════════════════
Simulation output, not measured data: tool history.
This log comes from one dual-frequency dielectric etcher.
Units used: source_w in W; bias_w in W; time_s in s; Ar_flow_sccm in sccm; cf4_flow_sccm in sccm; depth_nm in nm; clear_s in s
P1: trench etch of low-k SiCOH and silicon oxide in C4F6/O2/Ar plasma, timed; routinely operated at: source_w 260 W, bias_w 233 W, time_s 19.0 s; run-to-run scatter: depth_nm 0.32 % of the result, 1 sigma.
════════════════

Work request: From the first line down to the last, give the records again exactly.

Exercise result:
Simulation output, not measured data: tool history.
This log comes from one dual-frequency dielectric etcher.
Units used: source_w in W; bias_w in W; time_s in s; Ar_flow_sccm in sccm; cf4_flow_sccm in sccm; depth_nm in nm; clear_s in s
P1: trench etch of low-k SiCOH and silicon oxide in C4F6/O2/Ar plasma, timed; routinely operated at: source_w 260 W, bias_w 233 W, time_s 19.0 s; run-to-run scatter: depth_nm 0.32 % of the result, 1 sigma.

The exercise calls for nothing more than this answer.